ASSIGNMENT: Copy out all of the entries below without any change.

DATA LISTING:
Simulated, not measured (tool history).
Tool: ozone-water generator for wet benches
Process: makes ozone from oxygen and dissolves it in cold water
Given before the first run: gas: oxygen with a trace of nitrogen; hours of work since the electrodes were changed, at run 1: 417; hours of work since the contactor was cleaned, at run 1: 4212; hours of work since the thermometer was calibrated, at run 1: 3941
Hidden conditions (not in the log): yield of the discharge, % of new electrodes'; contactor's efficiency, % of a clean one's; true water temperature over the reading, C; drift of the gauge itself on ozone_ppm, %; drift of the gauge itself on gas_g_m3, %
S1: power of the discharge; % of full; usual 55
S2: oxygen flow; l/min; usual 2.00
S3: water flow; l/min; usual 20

EXERCISE OUTPUT:
Simulated, not measured (tool history).
Tool: ozone-water generator for wet benches
Process: makes ozone from oxygen and dissolves it in cold water
Given before the first run: gas: oxygen with a trace of nitrogen; hours of work since the electrodes were changed, at run 1: 417; hours of work since the contactor was cleaned, at run 1: 4212; hours of work since the thermometer was calibrated, at run 1: 3941
Hidden conditions (not in the log): yield of the discharge, % of new electrodes'; contactor's efficiency, % of a clean one's; true water temperature over the reading, C; drift of the gauge itself on ozone_ppm, %; drift of the gauge itself on gas_g_m3, %
S1: power of the discharge; % of full; usual 55
S2: oxygen flow; l/min; usual 2.00
S3: water flow; l/min; usual 20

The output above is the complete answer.